* **WORK REQUEST**
Repeat only the lines running from the beginning of the material through the line that contains "lots that met".

━━━━━ EXTRACTED DATA ━━━━━

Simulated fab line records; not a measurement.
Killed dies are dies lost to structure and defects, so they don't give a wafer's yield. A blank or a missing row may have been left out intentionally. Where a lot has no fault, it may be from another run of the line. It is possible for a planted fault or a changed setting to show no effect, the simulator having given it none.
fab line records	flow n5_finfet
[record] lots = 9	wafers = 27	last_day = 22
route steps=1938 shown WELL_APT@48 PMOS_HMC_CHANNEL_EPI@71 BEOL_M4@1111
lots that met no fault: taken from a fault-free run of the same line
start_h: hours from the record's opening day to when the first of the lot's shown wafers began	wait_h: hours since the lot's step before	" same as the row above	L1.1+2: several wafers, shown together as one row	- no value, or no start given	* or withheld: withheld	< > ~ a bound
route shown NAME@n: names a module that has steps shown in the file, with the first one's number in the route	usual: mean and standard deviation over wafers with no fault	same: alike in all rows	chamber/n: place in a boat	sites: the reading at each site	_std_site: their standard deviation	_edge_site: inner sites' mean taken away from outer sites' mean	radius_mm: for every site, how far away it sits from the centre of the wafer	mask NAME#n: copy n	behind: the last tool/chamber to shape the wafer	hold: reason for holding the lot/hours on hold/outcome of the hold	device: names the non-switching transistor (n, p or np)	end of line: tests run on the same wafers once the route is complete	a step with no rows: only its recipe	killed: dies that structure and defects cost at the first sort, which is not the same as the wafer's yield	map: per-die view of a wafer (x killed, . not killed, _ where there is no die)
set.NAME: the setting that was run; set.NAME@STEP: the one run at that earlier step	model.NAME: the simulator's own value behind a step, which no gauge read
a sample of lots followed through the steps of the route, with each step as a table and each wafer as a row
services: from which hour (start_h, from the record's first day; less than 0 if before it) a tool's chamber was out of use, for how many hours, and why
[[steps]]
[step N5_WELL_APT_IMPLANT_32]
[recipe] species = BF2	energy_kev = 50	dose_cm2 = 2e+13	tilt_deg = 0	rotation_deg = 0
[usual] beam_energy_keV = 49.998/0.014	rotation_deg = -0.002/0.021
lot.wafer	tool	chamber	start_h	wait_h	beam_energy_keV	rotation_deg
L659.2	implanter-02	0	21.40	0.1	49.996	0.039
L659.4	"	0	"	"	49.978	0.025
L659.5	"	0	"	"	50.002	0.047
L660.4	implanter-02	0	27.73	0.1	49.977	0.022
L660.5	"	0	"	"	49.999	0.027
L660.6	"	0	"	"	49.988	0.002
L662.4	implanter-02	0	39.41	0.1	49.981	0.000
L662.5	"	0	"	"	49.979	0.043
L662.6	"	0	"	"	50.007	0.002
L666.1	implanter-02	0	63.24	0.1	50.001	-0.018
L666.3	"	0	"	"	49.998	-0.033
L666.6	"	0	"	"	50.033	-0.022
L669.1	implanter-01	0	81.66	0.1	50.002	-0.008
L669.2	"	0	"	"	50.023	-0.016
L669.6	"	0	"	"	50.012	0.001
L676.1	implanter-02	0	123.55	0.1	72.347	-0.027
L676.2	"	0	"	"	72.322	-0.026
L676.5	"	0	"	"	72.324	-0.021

━━━━━

* **TASK SOLUTION**
Simulated fab line records; not a measurement.
Killed dies are dies lost to structure and defects, so they don't give a wafer's yield. A blank or a missing row may have been left out intentionally. Where a lot has no fault, it may be from another run of the line. It is possible for a planted fault or a changed setting to show no effect, the simulator having given it none.
fab line records	flow n5_finfet
[record] lots = 9	wafers = 27	last_day = 22
route steps=1938 shown WELL_APT@48 PMOS_HMC_CHANNEL_EPI@71 BEOL_M4@1111
lots that met no fault: taken from a fault-free run of the same line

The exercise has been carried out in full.